**BRIEF:**
Take the entries below and return them unchanged.

** Opening GIVEN ENTRIES block **
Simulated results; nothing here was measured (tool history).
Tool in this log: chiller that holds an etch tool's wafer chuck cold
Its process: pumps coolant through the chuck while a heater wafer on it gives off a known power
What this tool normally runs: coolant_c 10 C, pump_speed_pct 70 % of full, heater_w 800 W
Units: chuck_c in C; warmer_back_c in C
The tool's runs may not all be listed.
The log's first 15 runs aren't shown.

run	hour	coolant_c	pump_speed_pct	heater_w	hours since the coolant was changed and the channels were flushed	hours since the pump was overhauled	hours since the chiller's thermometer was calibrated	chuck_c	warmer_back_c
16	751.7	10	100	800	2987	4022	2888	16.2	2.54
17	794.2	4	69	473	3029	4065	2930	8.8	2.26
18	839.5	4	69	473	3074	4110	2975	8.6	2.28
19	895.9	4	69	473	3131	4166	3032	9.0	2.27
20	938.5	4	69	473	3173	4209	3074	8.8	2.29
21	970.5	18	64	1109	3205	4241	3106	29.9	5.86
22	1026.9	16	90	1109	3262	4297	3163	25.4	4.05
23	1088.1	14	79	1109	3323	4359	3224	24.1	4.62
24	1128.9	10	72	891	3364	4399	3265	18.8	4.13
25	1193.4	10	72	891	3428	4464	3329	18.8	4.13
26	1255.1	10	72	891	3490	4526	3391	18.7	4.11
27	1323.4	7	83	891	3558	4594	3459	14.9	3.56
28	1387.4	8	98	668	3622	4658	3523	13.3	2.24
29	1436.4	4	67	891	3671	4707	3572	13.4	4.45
** Closing GIVEN ENTRIES block **

**WRITTEN SOLUTION:**
Simulated results; nothing here was measured (tool history).
Tool in this log: chiller that holds an etch tool's wafer chuck cold
Its process: pumps coolant through the chuck while a heater wafer on it gives off a known power
What this tool normally runs: coolant_c 10 C, pump_speed_pct 70 % of full, heater_w 800 W
Units: chuck_c in C; warmer_back_c in C
The tool's runs may not all be listed.
The log's first 15 runs aren't shown.

run	hour	coolant_c	pump_speed_pct	heater_w	hours since the coolant was changed and the channels were flushed	hours since the pump was overhauled	hours since the chiller's thermometer was calibrated	chuck_c	warmer_back_c
16	751.7	10	100	800	2987	4022	2888	16.2	2.54
17	794.2	4	69	473	3029	4065	2930	8.8	2.26
18	839.5	4	69	473	3074	4110	2975	8.6	2.28
19	895.9	4	69	473	3131	4166	3032	9.0	2.27
20	938.5	4	69	473	3173	4209	3074	8.8	2.29
21	970.5	18	64	1109	3205	4241	3106	29.9	5.86
22	1026.9	16	90	1109	3262	4297	3163	25.4	4.05
23	1088.1	14	79	1109	3323	4359	3224	24.1	4.62
24	1128.9	10	72	891	3364	4399	3265	18.8	4.13
25	1193.4	10	72	891	3428	4464	3329	18.8	4.13
26	1255.1	10	72	891	3490	4526	3391	18.7	4.11
27	1323.4	7	83	891	3558	4594	3459	14.9	3.56
28	1387.4	8	98	668	3622	4658	3523	13.3	2.24
29	1436.4	4	67	891	3671	4707	3572	13.4	4.45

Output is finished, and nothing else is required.